(DATA FOR ANALYSIS)
..............................
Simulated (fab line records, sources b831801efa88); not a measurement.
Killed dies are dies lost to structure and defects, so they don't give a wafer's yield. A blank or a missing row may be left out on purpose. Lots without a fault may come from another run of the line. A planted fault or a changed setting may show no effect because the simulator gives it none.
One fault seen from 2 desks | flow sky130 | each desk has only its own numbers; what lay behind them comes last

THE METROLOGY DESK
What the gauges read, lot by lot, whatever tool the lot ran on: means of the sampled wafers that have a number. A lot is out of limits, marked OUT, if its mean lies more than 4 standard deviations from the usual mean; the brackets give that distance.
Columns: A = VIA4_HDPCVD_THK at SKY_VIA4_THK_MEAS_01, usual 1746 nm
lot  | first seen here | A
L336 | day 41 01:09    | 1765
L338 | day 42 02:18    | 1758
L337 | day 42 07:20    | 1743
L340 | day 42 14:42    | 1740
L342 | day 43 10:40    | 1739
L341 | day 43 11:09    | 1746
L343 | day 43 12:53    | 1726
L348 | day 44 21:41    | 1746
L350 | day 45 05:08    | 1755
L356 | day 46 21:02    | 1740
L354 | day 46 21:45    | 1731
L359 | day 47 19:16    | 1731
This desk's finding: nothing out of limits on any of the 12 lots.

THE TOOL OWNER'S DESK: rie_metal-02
..............................

(WORK TASK) All entries above should be duplicated exactly, none omitted.

(RESPONSE BOX)
Simulated (fab line records, sources b831801efa88); not a measurement.
Killed dies are dies lost to structure and defects, so they don't give a wafer's yield. A blank or a missing row may be left out on purpose. Lots without a fault may come from another run of the line. A planted fault or a changed setting may show no effect because the simulator gives it none.
One fault seen from 2 desks | flow sky130 | each desk has only its own numbers; what lay behind them comes last

THE METROLOGY DESK
What the gauges read, lot by lot, whatever tool the lot ran on: means of the sampled wafers that have a number. A lot is out of limits, marked OUT, if its mean lies more than 4 standard deviations from the usual mean; the brackets give that distance.
Columns: A = VIA4_HDPCVD_THK at SKY_VIA4_THK_MEAS_01, usual 1746 nm
lot  | first seen here | A
L336 | day 41 01:09    | 1765
L338 | day 42 02:18    | 1758
L337 | day 42 07:20    | 1743
L340 | day 42 14:42    | 1740
L342 | day 43 10:40    | 1739
L341 | day 43 11:09    | 1746
L343 | day 43 12:53    | 1726
L348 | day 44 21:41    | 1746
L350 | day 45 05:08    | 1755
L356 | day 46 21:02    | 1740
L354 | day 46 21:45    | 1731
L359 | day 47 19:16    | 1731
This desk's finding: nothing out of limits on any of the 12 lots.

THE TOOL OWNER'S DESK: rie_metal-02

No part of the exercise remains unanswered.